● ASSIGNMENT
Repeat the entries below exactly. Begin with the first line and end with the line that contains "and SiOCN removed".

● LISTED RECORDS
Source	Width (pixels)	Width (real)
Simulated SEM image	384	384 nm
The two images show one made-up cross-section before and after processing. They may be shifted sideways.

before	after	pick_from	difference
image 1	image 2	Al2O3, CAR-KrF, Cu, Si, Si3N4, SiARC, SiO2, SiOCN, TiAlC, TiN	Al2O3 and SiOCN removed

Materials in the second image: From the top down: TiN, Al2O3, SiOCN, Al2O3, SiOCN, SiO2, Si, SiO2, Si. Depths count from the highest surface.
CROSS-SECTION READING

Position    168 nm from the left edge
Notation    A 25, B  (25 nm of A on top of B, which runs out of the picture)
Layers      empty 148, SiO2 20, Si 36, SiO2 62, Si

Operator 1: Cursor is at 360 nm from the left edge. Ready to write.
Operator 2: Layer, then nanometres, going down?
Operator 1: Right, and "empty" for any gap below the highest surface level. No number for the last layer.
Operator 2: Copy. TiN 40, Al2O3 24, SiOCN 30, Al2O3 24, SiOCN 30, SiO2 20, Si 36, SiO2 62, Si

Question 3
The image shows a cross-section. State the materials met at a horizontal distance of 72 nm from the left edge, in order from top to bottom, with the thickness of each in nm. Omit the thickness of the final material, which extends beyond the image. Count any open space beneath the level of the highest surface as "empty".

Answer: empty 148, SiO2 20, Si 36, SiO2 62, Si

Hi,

● RESPONSE BOX
Source	Width (pixels)	Width (real)
Simulated SEM image	384	384 nm
The two images show one made-up cross-section before and after processing. They may be shifted sideways.

before	after	pick_from	difference
image 1	image 2	Al2O3, CAR-KrF, Cu, Si, Si3N4, SiARC, SiO2, SiOCN, TiAlC, TiN	Al2O3 and SiOCN removed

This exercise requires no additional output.